(ACTIVITY)
Write out the whole listing without a single alteration.

(EXCERPTED DATA)
· · · · · · ·

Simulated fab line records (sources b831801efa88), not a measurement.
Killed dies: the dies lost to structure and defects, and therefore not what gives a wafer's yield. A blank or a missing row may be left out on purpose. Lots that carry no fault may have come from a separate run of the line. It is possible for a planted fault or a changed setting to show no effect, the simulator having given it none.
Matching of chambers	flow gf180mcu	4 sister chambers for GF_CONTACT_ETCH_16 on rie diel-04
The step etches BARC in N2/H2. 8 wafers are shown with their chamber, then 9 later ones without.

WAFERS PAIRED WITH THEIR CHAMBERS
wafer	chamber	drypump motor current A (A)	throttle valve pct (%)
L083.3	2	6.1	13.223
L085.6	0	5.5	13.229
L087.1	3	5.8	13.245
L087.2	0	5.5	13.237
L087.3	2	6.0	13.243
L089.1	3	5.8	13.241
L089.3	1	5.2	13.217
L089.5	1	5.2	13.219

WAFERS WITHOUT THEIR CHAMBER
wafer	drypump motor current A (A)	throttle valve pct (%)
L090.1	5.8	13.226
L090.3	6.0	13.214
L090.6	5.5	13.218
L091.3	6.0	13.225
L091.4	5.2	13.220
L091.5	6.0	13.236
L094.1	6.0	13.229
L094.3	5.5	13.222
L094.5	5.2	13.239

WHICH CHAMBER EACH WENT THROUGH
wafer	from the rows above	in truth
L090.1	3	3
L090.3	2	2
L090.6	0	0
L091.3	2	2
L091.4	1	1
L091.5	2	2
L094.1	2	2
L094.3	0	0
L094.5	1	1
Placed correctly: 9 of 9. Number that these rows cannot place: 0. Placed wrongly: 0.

· · · · · · ·

(EXERCISE SOLUTION)
Simulated fab line records (sources b831801efa88), not a measurement.
Killed dies: the dies lost to structure and defects, and therefore not what gives a wafer's yield. A blank or a missing row may be left out on purpose. Lots that carry no fault may have come from a separate run of the line. It is possible for a planted fault or a changed setting to show no effect, the simulator having given it none.
Matching of chambers	flow gf180mcu	4 sister chambers for GF_CONTACT_ETCH_16 on rie diel-04
The step etches BARC in N2/H2. 8 wafers are shown with their chamber, then 9 later ones without.

WAFERS PAIRED WITH THEIR CHAMBERS
wafer	chamber	drypump motor current A (A)	throttle valve pct (%)
L083.3	2	6.1	13.223
L085.6	0	5.5	13.229
L087.1	3	5.8	13.245
L087.2	0	5.5	13.237
L087.3	2	6.0	13.243
L089.1	3	5.8	13.241
L089.3	1	5.2	13.217
L089.5	1	5.2	13.219

WAFERS WITHOUT THEIR CHAMBER
wafer	drypump motor current A (A)	throttle valve pct (%)
L090.1	5.8	13.226
L090.3	6.0	13.214
L090.6	5.5	13.218
L091.3	6.0	13.225
L091.4	5.2	13.220
L091.5	6.0	13.236
L094.1	6.0	13.229
L094.3	5.5	13.222
L094.5	5.2	13.239

WHICH CHAMBER EACH WENT THROUGH
wafer	from the rows above	in truth
L090.1	3	3
L090.3	2	2
L090.6	0	0
L091.3	2	2
L091.4	1	1
L091.5	2	2
L094.1	2	2
L094.3	0	0
L094.5	1	1
Placed correctly: 9 of 9. Number that these rows cannot place: 0. Placed wrongly: 0.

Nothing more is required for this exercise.